Supplied information:
....

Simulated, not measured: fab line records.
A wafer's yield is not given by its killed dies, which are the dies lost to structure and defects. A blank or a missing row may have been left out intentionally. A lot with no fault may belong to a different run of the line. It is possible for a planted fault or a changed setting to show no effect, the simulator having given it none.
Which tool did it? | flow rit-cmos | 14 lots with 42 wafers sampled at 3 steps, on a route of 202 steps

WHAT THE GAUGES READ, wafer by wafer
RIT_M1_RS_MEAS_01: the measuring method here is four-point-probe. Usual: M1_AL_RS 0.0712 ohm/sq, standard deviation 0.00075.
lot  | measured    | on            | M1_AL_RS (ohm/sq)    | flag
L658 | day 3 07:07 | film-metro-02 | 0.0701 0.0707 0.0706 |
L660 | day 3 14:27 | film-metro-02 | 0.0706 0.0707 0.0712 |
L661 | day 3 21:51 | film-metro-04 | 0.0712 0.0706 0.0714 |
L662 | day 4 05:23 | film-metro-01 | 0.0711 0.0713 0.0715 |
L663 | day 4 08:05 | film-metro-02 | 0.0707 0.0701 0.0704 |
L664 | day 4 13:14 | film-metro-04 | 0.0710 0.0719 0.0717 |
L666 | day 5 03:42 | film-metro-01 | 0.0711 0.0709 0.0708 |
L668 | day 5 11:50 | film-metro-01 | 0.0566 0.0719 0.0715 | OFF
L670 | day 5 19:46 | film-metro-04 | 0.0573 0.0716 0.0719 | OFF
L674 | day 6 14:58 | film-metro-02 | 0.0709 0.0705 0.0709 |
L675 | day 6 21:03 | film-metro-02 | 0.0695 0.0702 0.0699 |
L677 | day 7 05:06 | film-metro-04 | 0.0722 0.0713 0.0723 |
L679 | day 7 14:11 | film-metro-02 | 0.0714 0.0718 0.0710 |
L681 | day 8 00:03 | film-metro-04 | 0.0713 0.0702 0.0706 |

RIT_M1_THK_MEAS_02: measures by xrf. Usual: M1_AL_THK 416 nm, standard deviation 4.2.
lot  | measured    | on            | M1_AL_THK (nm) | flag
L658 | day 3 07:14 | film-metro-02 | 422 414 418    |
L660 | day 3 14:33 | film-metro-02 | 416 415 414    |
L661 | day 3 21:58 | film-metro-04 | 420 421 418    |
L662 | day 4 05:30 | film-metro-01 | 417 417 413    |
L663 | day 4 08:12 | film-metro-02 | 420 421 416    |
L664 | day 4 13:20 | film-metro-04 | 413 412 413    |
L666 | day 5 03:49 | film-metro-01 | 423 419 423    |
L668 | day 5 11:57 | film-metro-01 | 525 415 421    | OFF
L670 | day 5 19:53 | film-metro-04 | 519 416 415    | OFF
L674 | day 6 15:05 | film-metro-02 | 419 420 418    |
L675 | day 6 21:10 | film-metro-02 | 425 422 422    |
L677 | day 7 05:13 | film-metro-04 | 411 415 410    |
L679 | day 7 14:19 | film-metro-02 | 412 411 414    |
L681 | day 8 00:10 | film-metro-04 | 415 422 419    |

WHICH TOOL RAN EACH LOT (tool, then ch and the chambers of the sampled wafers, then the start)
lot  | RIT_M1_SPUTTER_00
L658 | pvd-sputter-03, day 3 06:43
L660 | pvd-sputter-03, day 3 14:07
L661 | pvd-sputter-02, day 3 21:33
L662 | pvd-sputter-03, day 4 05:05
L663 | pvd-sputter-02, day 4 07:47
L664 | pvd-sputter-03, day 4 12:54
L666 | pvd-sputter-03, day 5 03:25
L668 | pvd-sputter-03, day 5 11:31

....

Task item: The response must hold only the lines above from the line with "L663 | day 4 08:05" through the line with "RIT_M1_THK_MEAS_02: measures by", each copied exactly, both ends kept.

Exercise answer:
L663 | day 4 08:05 | film-metro-02 | 0.0707 0.0701 0.0704 |
L664 | day 4 13:14 | film-metro-04 | 0.0710 0.0719 0.0717 |
L666 | day 5 03:42 | film-metro-01 | 0.0711 0.0709 0.0708 |
L668 | day 5 11:50 | film-metro-01 | 0.0566 0.0719 0.0715 | OFF
L670 | day 5 19:46 | film-metro-04 | 0.0573 0.0716 0.0719 | OFF
L674 | day 6 14:58 | film-metro-02 | 0.0709 0.0705 0.0709 |
L675 | day 6 21:03 | film-metro-02 | 0.0695 0.0702 0.0699 |
L677 | day 7 05:06 | film-metro-04 | 0.0722 0.0713 0.0723 |
L679 | day 7 14:11 | film-metro-02 | 0.0714 0.0718 0.0710 |
L681 | day 8 00:03 | film-metro-04 | 0.0713 0.0702 0.0706 |

RIT_M1_THK_MEAS_02: measures by xrf. Usual: M1_AL_THK 416 nm, standard deviation 4.2.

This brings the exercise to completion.